+++
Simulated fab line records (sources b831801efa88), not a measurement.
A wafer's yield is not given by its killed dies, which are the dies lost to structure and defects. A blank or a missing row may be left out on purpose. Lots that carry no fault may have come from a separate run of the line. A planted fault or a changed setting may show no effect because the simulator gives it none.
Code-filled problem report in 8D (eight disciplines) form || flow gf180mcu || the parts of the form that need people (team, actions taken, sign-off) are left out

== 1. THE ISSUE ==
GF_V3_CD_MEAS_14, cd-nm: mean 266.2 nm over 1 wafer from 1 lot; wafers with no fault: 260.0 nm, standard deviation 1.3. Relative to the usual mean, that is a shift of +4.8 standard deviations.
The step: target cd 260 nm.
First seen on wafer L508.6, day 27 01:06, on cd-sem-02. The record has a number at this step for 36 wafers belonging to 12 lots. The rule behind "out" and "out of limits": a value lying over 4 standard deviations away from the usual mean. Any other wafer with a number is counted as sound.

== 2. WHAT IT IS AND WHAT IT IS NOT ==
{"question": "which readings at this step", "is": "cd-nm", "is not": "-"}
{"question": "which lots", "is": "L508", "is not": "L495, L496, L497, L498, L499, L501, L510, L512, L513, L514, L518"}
+++

→ WORK TASK:
Start with the line above that contains "GF_V3_CD_MEAS_14, cd-nm: mean" and stop after the line that contains "The step: target cd 260 nm.". Output those lines exactly, and only those.

→ TASK ANSWER:
GF_V3_CD_MEAS_14, cd-nm: mean 266.2 nm over 1 wafer from 1 lot; wafers with no fault: 260.0 nm, standard deviation 1.3. Relative to the usual mean, that is a shift of +4.8 standard deviations.
The step: target cd 260 nm.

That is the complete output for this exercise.